» **WORK INSTRUCTION**: What you give must be exactly the lines of the material from the first through the line that contains "Notebook entry. Looked", inclusive, and no others.

» **LISTED RECORDS**:
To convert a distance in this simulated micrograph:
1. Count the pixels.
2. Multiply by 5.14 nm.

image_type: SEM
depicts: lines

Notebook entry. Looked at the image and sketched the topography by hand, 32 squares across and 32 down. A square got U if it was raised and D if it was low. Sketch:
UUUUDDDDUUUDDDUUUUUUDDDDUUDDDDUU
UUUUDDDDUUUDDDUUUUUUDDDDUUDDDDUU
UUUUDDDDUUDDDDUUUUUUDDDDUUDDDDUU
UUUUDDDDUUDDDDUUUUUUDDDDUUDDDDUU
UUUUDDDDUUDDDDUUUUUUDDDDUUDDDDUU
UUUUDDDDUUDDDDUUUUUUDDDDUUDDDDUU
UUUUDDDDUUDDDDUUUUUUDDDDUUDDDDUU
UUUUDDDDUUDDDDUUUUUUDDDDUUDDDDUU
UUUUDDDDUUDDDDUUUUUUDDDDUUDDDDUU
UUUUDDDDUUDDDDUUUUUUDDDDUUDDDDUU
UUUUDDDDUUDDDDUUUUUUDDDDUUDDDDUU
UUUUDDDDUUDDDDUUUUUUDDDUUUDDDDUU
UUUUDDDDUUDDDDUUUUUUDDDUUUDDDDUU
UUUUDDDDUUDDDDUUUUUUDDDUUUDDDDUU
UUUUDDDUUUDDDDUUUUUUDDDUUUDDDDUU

» **WRITTEN REPLY**:
To convert a distance in this simulated micrograph:
1. Count the pixels.
2. Multiply by 5.14 nm.

image_type: SEM
depicts: lines

Notebook entry. Looked at the image and sketched the topography by hand, 32 squares across and 32 down. A square got U if it was raised and D if it was low. Sketch:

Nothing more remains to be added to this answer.